• [WORK ITEM]: Please output exactly the part of the records below that opens with the line containing "0 down: Si throughout" and closes with the line containing "50 to 45: W throughout", both lines included, and nothing else.

• [INPUT DATA]:
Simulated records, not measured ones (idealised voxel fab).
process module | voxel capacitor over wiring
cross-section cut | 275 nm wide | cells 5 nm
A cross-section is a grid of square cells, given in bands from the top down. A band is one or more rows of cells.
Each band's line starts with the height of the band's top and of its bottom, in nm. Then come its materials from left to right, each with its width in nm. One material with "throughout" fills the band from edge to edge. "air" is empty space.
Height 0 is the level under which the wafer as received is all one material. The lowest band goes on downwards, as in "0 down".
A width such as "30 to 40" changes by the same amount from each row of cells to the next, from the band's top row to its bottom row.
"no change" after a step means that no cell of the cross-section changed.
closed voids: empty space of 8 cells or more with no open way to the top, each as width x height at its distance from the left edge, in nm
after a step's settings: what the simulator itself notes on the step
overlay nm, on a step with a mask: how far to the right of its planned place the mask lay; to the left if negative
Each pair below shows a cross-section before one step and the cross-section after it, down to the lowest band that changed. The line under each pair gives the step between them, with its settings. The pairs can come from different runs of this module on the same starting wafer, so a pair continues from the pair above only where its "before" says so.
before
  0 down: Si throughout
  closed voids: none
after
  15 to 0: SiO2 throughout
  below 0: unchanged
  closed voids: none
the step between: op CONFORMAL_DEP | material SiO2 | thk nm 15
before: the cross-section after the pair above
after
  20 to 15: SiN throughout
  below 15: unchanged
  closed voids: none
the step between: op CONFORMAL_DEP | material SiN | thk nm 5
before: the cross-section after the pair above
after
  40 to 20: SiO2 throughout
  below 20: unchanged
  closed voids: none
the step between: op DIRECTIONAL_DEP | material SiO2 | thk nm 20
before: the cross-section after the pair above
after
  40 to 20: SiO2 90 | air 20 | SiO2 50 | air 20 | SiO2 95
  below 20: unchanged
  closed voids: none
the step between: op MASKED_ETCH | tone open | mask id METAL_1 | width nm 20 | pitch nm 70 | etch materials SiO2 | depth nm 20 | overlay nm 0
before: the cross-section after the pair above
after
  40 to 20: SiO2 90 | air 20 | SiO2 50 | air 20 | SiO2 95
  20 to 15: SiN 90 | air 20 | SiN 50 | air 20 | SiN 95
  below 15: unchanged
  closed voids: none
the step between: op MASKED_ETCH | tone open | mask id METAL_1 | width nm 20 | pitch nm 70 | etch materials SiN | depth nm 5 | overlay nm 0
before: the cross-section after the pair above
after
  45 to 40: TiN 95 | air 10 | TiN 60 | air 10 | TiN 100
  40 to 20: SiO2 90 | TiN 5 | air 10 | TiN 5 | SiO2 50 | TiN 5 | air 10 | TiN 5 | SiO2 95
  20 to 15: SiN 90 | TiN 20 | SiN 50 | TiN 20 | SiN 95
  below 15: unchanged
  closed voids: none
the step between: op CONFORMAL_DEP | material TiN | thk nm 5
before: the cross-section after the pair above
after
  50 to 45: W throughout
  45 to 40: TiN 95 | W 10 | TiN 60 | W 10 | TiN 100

• [ANSWER SECTION]:
  0 down: Si throughout
  closed voids: none
after
  15 to 0: SiO2 throughout
  below 0: unchanged
  closed voids: none
the step between: op CONFORMAL_DEP | material SiO2 | thk nm 15
before: the cross-section after the pair above
after
  20 to 15: SiN throughout
  below 15: unchanged
  closed voids: none
the step between: op CONFORMAL_DEP | material SiN | thk nm 5
before: the cross-section after the pair above
after
  40 to 20: SiO2 throughout
  below 20: unchanged
  closed voids: none
the step between: op DIRECTIONAL_DEP | material SiO2 | thk nm 20
before: the cross-section after the pair above
after
  40 to 20: SiO2 90 | air 20 | SiO2 50 | air 20 | SiO2 95
  below 20: unchanged
  closed voids: none
the step between: op MASKED_ETCH | tone open | mask id METAL_1 | width nm 20 | pitch nm 70 | etch materials SiO2 | depth nm 20 | overlay nm 0
before: the cross-section after the pair above
after
  40 to 20: SiO2 90 | air 20 | SiO2 50 | air 20 | SiO2 95
  20 to 15: SiN 90 | air 20 | SiN 50 | air 20 | SiN 95
  below 15: unchanged
  closed voids: none
the step between: op MASKED_ETCH | tone open | mask id METAL_1 | width nm 20 | pitch nm 70 | etch materials SiN | depth nm 5 | overlay nm 0
before: the cross-section after the pair above
after
  45 to 40: TiN 95 | air 10 | TiN 60 | air 10 | TiN 100
  40 to 20: SiO2 90 | TiN 5 | air 10 | TiN 5 | SiO2 50 | TiN 5 | air 10 | TiN 5 | SiO2 95
  20 to 15: SiN 90 | TiN 20 | SiN 50 | TiN 20 | SiN 95
  below 15: unchanged
  closed voids: none
the step between: op CONFORMAL_DEP | material TiN | thk nm 5
before: the cross-section after the pair above
after
  50 to 45: W throughout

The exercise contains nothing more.